Work request. Restate all of the data precisely, omitting nothing.

Data for review.
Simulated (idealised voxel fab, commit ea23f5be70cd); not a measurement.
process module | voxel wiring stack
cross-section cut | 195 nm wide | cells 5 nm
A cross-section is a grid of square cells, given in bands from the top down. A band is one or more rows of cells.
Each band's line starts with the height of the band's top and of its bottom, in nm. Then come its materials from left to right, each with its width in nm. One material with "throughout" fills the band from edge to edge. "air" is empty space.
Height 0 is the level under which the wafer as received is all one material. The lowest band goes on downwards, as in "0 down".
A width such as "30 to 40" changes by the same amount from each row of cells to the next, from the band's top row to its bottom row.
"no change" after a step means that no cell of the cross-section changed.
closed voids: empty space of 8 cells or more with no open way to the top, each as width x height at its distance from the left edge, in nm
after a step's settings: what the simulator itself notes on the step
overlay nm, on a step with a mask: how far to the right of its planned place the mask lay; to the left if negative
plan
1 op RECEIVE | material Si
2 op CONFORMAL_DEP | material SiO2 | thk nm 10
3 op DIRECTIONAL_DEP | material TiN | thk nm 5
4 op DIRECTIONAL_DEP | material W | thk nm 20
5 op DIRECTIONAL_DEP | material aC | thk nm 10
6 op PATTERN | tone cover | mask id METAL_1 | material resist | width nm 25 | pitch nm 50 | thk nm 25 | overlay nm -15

Reply.
Simulated (idealised voxel fab, commit ea23f5be70cd); not a measurement.
process module | voxel wiring stack
cross-section cut | 195 nm wide | cells 5 nm
A cross-section is a grid of square cells, given in bands from the top down. A band is one or more rows of cells.
Each band's line starts with the height of the band's top and of its bottom, in nm. Then come its materials from left to right, each with its width in nm. One material with "throughout" fills the band from edge to edge. "air" is empty space.
Height 0 is the level under which the wafer as received is all one material. The lowest band goes on downwards, as in "0 down".
A width such as "30 to 40" changes by the same amount from each row of cells to the next, from the band's top row to its bottom row.
"no change" after a step means that no cell of the cross-section changed.
closed voids: empty space of 8 cells or more with no open way to the top, each as width x height at its distance from the left edge, in nm
after a step's settings: what the simulator itself notes on the step
overlay nm, on a step with a mask: how far to the right of its planned place the mask lay; to the left if negative
plan
1 op RECEIVE | material Si
2 op CONFORMAL_DEP | material SiO2 | thk nm 10
3 op DIRECTIONAL_DEP | material TiN | thk nm 5
4 op DIRECTIONAL_DEP | material W | thk nm 20
5 op DIRECTIONAL_DEP | material aC | thk nm 10
6 op PATTERN | tone cover | mask id METAL_1 | material resist | width nm 25 | pitch nm 50 | thk nm 25 | overlay nm -15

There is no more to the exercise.